*REQUIREMENT:* Return the following entries exactly, word for word.

*DATA SUPPLIED:*
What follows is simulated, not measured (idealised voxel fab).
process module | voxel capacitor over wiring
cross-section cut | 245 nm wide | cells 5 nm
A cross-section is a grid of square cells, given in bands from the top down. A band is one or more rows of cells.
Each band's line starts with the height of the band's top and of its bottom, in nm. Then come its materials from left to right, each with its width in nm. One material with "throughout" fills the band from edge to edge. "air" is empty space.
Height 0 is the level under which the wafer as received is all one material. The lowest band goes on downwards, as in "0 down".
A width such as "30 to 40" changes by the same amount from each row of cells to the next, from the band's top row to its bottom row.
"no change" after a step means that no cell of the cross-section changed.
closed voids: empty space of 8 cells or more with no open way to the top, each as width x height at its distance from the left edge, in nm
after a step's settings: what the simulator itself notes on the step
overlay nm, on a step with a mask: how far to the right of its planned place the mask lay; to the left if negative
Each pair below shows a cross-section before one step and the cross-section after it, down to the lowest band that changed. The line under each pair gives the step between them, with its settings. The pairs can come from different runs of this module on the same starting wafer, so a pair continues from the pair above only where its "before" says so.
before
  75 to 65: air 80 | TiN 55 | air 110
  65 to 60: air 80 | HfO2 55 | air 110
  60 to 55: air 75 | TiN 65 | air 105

*RESPONSE:*
What follows is simulated, not measured (idealised voxel fab).
process module | voxel capacitor over wiring
cross-section cut | 245 nm wide | cells 5 nm
A cross-section is a grid of square cells, given in bands from the top down. A band is one or more rows of cells.
Each band's line starts with the height of the band's top and of its bottom, in nm. Then come its materials from left to right, each with its width in nm. One material with "throughout" fills the band from edge to edge. "air" is empty space.
Height 0 is the level under which the wafer as received is all one material. The lowest band goes on downwards, as in "0 down".
A width such as "30 to 40" changes by the same amount from each row of cells to the next, from the band's top row to its bottom row.
"no change" after a step means that no cell of the cross-section changed.
closed voids: empty space of 8 cells or more with no open way to the top, each as width x height at its distance from the left edge, in nm
after a step's settings: what the simulator itself notes on the step
overlay nm, on a step with a mask: how far to the right of its planned place the mask lay; to the left if negative
Each pair below shows a cross-section before one step and the cross-section after it, down to the lowest band that changed. The line under each pair gives the step between them, with its settings. The pairs can come from different runs of this module on the same starting wafer, so a pair continues from the pair above only where its "before" says so.
before
  75 to 65: air 80 | TiN 55 | air 110
  65 to 60: air 80 | HfO2 55 | air 110
  60 to 55: air 75 | TiN 65 | air 105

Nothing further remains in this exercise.